────────────────────────────────────────
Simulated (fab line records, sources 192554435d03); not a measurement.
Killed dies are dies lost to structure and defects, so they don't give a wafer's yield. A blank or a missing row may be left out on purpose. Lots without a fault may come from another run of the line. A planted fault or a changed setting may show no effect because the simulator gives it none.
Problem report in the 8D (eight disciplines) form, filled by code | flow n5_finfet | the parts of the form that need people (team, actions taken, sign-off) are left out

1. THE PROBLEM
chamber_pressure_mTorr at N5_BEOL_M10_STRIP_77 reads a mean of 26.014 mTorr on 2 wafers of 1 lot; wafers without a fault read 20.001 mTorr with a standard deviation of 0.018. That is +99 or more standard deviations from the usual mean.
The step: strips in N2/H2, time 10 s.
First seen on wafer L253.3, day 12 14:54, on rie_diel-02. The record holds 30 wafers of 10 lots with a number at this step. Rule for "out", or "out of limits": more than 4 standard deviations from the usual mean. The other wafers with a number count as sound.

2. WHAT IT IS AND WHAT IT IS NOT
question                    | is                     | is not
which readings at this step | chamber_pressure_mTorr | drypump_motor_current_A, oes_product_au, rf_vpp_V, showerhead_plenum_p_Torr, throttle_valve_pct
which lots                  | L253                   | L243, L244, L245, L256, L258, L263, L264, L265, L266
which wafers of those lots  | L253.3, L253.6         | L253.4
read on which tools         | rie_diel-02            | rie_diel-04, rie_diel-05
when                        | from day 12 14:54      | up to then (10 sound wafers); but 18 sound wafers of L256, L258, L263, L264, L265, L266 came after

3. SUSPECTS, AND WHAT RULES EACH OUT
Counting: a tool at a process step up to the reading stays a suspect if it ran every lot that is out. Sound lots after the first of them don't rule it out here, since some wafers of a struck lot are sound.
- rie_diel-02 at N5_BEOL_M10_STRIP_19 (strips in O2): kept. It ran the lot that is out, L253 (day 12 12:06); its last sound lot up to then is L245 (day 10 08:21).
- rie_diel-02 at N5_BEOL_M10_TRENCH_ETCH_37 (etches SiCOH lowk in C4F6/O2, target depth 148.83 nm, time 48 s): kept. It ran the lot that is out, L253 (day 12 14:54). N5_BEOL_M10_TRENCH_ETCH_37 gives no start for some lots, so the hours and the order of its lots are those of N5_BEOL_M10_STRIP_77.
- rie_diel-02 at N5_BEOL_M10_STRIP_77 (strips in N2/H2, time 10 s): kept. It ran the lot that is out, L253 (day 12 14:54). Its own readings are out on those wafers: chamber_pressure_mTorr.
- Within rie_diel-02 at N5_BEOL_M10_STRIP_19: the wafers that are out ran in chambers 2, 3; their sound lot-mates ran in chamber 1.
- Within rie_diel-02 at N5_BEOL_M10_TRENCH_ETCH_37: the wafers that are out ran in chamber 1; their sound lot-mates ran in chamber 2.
────────────────────────────────────────

Brief - Repeat only what lies between the first line of the data and the line containing "3. SUSPECTS, AND WHAT RULES EACH OUT", both of those lines included, exactly as it stands.

Task solution -
Simulated (fab line records, sources 192554435d03); not a measurement.
Killed dies are dies lost to structure and defects, so they don't give a wafer's yield. A blank or a missing row may be left out on purpose. Lots without a fault may come from another run of the line. A planted fault or a changed setting may show no effect because the simulator gives it none.
Problem report in the 8D (eight disciplines) form, filled by code | flow n5_finfet | the parts of the form that need people (team, actions taken, sign-off) are left out

1. THE PROBLEM
chamber_pressure_mTorr at N5_BEOL_M10_STRIP_77 reads a mean of 26.014 mTorr on 2 wafers of 1 lot; wafers without a fault read 20.001 mTorr with a standard deviation of 0.018. That is +99 or more standard deviations from the usual mean.
The step: strips in N2/H2, time 10 s.
First seen on wafer L253.3, day 12 14:54, on rie_diel-02. The record holds 30 wafers of 10 lots with a number at this step. Rule for "out", or "out of limits": more than 4 standard deviations from the usual mean. The other wafers with a number count as sound.

2. WHAT IT IS AND WHAT IT IS NOT
question                    | is                     | is not
which readings at this step | chamber_pressure_mTorr | drypump_motor_current_A, oes_product_au, rf_vpp_V, showerhead_plenum_p_Torr, throttle_valve_pct
which lots                  | L253                   | L243, L244, L245, L256, L258, L263, L264, L265, L266
which wafers of those lots  | L253.3, L253.6         | L253.4
read on which tools         | rie_diel-02            | rie_diel-04, rie_diel-05
when                        | from day 12 14:54      | up to then (10 sound wafers); but 18 sound wafers of L256, L258, L263, L264, L265, L266 came after

3. SUSPECTS, AND WHAT RULES EACH OUT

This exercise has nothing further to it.